=== ACTIVITY ===
Exactly the lines from the beginning of the material to the line with "At N5_BEOL_M14_SPUTTER_44 (material" are to be repeated, both ends included.

=== DATA EXCERPTS ===
┌────────
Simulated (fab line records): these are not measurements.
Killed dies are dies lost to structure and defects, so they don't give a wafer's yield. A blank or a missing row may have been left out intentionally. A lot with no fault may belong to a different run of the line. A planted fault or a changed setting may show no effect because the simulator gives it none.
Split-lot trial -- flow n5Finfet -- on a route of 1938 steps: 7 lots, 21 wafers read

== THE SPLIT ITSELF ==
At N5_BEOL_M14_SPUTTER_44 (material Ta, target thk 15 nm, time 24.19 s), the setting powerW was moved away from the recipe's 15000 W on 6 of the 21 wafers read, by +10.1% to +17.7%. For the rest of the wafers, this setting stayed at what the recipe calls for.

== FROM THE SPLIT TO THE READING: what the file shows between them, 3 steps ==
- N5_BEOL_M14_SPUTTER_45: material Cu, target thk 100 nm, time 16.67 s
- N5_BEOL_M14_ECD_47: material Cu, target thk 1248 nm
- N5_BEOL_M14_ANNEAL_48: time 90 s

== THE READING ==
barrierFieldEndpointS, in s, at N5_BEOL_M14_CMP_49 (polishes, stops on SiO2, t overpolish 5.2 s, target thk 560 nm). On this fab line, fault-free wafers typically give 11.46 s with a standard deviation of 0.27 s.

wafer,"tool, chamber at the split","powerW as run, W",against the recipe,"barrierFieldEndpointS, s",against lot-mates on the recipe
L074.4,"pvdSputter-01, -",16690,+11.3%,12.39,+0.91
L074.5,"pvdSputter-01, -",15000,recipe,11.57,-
└────────

=== WORKED SOLUTION ===
Simulated (fab line records): these are not measurements.
Killed dies are dies lost to structure and defects, so they don't give a wafer's yield. A blank or a missing row may have been left out intentionally. A lot with no fault may belong to a different run of the line. A planted fault or a changed setting may show no effect because the simulator gives it none.
Split-lot trial -- flow n5Finfet -- on a route of 1938 steps: 7 lots, 21 wafers read

== THE SPLIT ITSELF ==
At N5_BEOL_M14_SPUTTER_44 (material Ta, target thk 15 nm, time 24.19 s), the setting powerW was moved away from the recipe's 15000 W on 6 of the 21 wafers read, by +10.1% to +17.7%. For the rest of the wafers, this setting stayed at what the recipe calls for.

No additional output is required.